• **THE DATA**:
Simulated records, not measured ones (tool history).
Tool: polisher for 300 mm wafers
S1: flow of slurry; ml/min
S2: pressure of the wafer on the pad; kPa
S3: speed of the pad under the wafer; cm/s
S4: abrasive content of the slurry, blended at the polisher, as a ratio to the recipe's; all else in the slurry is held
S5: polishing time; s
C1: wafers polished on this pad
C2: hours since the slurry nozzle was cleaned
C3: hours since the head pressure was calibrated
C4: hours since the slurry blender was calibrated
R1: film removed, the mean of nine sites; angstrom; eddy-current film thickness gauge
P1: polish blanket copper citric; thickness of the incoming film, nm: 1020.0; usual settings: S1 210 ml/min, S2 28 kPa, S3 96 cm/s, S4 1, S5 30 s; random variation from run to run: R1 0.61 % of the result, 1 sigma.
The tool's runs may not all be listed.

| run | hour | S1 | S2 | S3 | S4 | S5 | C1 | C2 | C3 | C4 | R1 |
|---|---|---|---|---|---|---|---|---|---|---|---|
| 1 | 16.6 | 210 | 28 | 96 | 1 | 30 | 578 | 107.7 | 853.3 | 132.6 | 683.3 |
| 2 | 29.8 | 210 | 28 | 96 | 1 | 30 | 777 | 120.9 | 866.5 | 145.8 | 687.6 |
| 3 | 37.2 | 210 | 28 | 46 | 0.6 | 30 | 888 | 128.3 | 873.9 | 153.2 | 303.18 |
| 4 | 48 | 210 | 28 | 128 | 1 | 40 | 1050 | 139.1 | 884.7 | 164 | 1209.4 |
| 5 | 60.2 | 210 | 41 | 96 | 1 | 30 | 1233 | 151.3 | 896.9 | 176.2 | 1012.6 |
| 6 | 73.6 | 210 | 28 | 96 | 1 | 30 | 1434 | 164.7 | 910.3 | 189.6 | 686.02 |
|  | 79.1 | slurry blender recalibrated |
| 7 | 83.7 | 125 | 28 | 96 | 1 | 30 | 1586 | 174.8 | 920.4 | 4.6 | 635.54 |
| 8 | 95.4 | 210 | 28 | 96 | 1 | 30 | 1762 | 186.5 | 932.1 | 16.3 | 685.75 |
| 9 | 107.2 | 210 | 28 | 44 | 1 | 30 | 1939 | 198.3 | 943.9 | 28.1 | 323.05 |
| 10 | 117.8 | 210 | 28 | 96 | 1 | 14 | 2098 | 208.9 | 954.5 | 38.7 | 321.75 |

• **WORK REQUEST**: Output all lines from the beginning of the data up to the line holding "C3 | C4 | R1 |", that line included, exactly as written.

• **REPLY**:
Simulated records, not measured ones (tool history).
Tool: polisher for 300 mm wafers
S1: flow of slurry; ml/min
S2: pressure of the wafer on the pad; kPa
S3: speed of the pad under the wafer; cm/s
S4: abrasive content of the slurry, blended at the polisher, as a ratio to the recipe's; all else in the slurry is held
S5: polishing time; s
C1: wafers polished on this pad
C2: hours since the slurry nozzle was cleaned
C3: hours since the head pressure was calibrated
C4: hours since the slurry blender was calibrated
R1: film removed, the mean of nine sites; angstrom; eddy-current film thickness gauge
P1: polish blanket copper citric; thickness of the incoming film, nm: 1020.0; usual settings: S1 210 ml/min, S2 28 kPa, S3 96 cm/s, S4 1, S5 30 s; random variation from run to run: R1 0.61 % of the result, 1 sigma.
The tool's runs may not all be listed.

| run | hour | S1 | S2 | S3 | S4 | S5 | C1 | C2 | C3 | C4 | R1 |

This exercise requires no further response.